### Task item
Copy out the entries that follow, unchanged.

Listed entries Start Marker

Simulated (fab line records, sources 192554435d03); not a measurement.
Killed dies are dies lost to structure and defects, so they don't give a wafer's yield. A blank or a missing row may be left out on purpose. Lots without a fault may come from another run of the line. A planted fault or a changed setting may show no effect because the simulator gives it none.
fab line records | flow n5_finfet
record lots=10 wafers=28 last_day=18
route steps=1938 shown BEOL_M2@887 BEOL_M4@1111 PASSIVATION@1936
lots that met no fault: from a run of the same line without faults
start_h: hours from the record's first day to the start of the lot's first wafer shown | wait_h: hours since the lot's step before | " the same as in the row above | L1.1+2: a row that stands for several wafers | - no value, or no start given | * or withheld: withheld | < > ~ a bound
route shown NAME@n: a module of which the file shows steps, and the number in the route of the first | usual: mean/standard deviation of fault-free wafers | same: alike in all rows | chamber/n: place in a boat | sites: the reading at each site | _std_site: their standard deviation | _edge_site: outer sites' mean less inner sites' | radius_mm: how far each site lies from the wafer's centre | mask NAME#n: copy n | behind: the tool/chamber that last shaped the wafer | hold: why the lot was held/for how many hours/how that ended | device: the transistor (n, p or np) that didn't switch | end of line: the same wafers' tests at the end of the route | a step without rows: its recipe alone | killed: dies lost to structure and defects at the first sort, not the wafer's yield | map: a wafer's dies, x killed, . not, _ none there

Listed entries End Marker

### Result
Simulated (fab line records, sources 192554435d03); not a measurement.
Killed dies are dies lost to structure and defects, so they don't give a wafer's yield. A blank or a missing row may be left out on purpose. Lots without a fault may come from another run of the line. A planted fault or a changed setting may show no effect because the simulator gives it none.
fab line records | flow n5_finfet
record lots=10 wafers=28 last_day=18
route steps=1938 shown BEOL_M2@887 BEOL_M4@1111 PASSIVATION@1936
lots that met no fault: from a run of the same line without faults
start_h: hours from the record's first day to the start of the lot's first wafer shown | wait_h: hours since the lot's step before | " the same as in the row above | L1.1+2: a row that stands for several wafers | - no value, or no start given | * or withheld: withheld | < > ~ a bound
route shown NAME@n: a module of which the file shows steps, and the number in the route of the first | usual: mean/standard deviation of fault-free wafers | same: alike in all rows | chamber/n: place in a boat | sites: the reading at each site | _std_site: their standard deviation | _edge_site: outer sites' mean less inner sites' | radius_mm: how far each site lies from the wafer's centre | mask NAME#n: copy n | behind: the tool/chamber that last shaped the wafer | hold: why the lot was held/for how many hours/how that ended | device: the transistor (n, p or np) that didn't switch | end of line: the same wafers' tests at the end of the route | a step without rows: its recipe alone | killed: dies lost to structure and defects at the first sort, not the wafer's yield | map: a wafer's dies, x killed, . not, _ none there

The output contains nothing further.